§ TASK ITEM
Please restate, word for word, the lines below that begin at the one with "step 1: op RECEIVE | material Si" and end at the one with "step 12: op". Leave out all other lines.

*****
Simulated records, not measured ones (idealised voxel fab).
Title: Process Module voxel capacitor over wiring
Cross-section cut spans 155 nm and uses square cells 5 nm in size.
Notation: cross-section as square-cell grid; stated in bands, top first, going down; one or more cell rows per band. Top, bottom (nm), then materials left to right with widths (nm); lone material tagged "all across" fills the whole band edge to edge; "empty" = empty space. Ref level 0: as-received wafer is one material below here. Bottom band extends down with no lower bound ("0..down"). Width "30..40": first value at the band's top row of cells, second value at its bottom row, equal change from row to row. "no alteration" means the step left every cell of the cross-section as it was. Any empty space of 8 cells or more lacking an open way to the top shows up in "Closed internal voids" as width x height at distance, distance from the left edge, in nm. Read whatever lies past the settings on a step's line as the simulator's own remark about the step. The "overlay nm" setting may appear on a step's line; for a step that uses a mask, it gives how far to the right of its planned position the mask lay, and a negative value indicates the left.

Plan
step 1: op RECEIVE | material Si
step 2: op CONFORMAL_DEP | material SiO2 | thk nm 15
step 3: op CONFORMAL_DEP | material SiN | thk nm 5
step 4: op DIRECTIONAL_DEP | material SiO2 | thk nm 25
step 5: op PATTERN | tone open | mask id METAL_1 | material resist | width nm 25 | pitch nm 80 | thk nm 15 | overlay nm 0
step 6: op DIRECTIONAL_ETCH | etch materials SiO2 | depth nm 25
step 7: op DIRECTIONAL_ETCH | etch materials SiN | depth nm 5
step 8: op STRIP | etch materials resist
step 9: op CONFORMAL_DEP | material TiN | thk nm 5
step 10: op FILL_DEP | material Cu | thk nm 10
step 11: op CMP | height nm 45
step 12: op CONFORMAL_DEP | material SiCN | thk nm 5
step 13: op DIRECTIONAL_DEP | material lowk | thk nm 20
*****

§ EXPECTED ANSWER
step 1: op RECEIVE | material Si
step 2: op CONFORMAL_DEP | material SiO2 | thk nm 15
step 3: op CONFORMAL_DEP | material SiN | thk nm 5
step 4: op DIRECTIONAL_DEP | material SiO2 | thk nm 25
step 5: op PATTERN | tone open | mask id METAL_1 | material resist | width nm 25 | pitch nm 80 | thk nm 15 | overlay nm 0
step 6: op DIRECTIONAL_ETCH | etch materials SiO2 | depth nm 25
step 7: op DIRECTIONAL_ETCH | etch materials SiN | depth nm 5
step 8: op STRIP | etch materials resist
step 9: op CONFORMAL_DEP | material TiN | thk nm 5
step 10: op FILL_DEP | material Cu | thk nm 10
step 11: op CMP | height nm 45
step 12: op CONFORMAL_DEP | material SiCN | thk nm 5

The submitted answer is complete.